## INFORMATION GIVEN:
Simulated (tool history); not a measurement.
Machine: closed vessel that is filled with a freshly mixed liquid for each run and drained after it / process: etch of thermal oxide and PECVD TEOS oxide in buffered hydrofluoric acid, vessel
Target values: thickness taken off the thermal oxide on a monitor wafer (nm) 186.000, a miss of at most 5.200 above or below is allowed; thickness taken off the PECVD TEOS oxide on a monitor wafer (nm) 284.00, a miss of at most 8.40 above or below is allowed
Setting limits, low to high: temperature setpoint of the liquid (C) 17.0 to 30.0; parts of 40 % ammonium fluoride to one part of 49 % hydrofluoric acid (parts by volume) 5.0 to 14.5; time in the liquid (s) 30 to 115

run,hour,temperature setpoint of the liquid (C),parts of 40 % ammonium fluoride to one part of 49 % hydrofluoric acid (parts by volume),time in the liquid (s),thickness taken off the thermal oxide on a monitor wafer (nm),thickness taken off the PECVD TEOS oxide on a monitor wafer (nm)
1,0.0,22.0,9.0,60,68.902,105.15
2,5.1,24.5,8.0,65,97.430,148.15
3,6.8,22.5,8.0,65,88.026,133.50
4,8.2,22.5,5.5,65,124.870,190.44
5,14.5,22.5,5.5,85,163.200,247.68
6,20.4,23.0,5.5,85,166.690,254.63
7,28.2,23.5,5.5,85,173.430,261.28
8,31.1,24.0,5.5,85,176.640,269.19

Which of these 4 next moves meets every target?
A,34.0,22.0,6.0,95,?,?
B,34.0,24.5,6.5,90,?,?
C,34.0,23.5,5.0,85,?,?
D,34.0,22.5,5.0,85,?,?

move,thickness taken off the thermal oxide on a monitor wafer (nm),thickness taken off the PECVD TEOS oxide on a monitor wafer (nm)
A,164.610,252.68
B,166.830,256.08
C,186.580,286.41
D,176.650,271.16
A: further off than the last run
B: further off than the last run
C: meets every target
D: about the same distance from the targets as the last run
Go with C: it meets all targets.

## WORK ITEM:
With the first line of the records as the start and the line holding "8,31.1,24.0,5.5,85,176.640,269.19" as the end, please copy exactly those lines and no others.

## EXPECTED ANSWER:
Simulated (tool history); not a measurement.
Machine: closed vessel that is filled with a freshly mixed liquid for each run and drained after it / process: etch of thermal oxide and PECVD TEOS oxide in buffered hydrofluoric acid, vessel
Target values: thickness taken off the thermal oxide on a monitor wafer (nm) 186.000, a miss of at most 5.200 above or below is allowed; thickness taken off the PECVD TEOS oxide on a monitor wafer (nm) 284.00, a miss of at most 8.40 above or below is allowed
Setting limits, low to high: temperature setpoint of the liquid (C) 17.0 to 30.0; parts of 40 % ammonium fluoride to one part of 49 % hydrofluoric acid (parts by volume) 5.0 to 14.5; time in the liquid (s) 30 to 115

run,hour,temperature setpoint of the liquid (C),parts of 40 % ammonium fluoride to one part of 49 % hydrofluoric acid (parts by volume),time in the liquid (s),thickness taken off the thermal oxide on a monitor wafer (nm),thickness taken off the PECVD TEOS oxide on a monitor wafer (nm)
1,0.0,22.0,9.0,60,68.902,105.15
2,5.1,24.5,8.0,65,97.430,148.15
3,6.8,22.5,8.0,65,88.026,133.50
4,8.2,22.5,5.5,65,124.870,190.44
5,14.5,22.5,5.5,85,163.200,247.68
6,20.4,23.0,5.5,85,166.690,254.63
7,28.2,23.5,5.5,85,173.430,261.28
8,31.1,24.0,5.5,85,176.640,269.19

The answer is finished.